(Beginning of DATA FOR ANALYSIS)

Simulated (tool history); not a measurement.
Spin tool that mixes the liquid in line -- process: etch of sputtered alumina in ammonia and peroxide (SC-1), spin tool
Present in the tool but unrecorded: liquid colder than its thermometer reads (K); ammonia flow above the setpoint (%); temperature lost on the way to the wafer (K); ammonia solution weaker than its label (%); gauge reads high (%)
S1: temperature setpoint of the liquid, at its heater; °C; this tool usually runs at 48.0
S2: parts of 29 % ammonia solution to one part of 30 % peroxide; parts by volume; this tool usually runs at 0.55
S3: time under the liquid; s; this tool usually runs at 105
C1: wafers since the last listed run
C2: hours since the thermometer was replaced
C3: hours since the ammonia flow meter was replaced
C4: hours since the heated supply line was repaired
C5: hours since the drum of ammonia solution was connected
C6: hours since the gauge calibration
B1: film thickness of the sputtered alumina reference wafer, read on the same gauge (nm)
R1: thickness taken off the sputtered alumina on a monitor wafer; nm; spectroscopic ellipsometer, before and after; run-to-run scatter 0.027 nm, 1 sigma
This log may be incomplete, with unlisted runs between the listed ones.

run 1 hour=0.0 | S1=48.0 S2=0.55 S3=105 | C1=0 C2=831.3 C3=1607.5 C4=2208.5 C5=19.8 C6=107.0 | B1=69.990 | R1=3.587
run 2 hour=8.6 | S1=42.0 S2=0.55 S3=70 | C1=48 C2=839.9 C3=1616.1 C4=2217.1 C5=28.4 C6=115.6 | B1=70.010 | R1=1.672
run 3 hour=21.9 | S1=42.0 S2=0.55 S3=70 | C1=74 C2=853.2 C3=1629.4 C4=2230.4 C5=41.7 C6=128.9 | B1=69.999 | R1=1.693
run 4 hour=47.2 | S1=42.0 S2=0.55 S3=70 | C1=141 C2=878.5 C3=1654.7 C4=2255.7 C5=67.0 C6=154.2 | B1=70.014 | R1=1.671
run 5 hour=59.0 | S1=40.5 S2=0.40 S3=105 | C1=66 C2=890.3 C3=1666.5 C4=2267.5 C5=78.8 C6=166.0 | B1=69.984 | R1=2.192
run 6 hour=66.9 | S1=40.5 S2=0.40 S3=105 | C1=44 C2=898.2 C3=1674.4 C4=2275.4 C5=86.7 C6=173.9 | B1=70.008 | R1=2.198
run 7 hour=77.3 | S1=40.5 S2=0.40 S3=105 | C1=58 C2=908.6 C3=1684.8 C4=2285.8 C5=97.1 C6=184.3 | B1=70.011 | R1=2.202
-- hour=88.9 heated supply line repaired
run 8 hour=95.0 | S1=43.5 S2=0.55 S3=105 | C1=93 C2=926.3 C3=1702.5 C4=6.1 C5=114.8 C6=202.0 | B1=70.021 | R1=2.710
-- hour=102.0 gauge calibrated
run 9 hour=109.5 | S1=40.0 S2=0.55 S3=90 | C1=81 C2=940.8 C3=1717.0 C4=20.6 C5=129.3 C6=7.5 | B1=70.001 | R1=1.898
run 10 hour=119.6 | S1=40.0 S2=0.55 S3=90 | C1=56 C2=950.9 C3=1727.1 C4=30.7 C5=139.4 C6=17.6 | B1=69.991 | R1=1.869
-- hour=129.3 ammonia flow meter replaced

(End of DATA FOR ANALYSIS)

ASSIGNED TASK:
Working from the data above, extract solely the lines from the one containing "run 7 hour=77.3" through the one containing "run 10 hour=119.6", exactly as they appear, both included.

WRITTEN SOLUTION:
run 7 hour=77.3 | S1=40.5 S2=0.40 S3=105 | C1=58 C2=908.6 C3=1684.8 C4=2285.8 C5=97.1 C6=184.3 | B1=70.011 | R1=2.202
-- hour=88.9 heated supply line repaired
run 8 hour=95.0 | S1=43.5 S2=0.55 S3=105 | C1=93 C2=926.3 C3=1702.5 C4=6.1 C5=114.8 C6=202.0 | B1=70.021 | R1=2.710
-- hour=102.0 gauge calibrated
run 9 hour=109.5 | S1=40.0 S2=0.55 S3=90 | C1=81 C2=940.8 C3=1717.0 C4=20.6 C5=129.3 C6=7.5 | B1=70.001 | R1=1.898
run 10 hour=119.6 | S1=40.0 S2=0.55 S3=90 | C1=56 C2=950.9 C3=1727.1 C4=30.7 C5=139.4 C6=17.6 | B1=69.991 | R1=1.869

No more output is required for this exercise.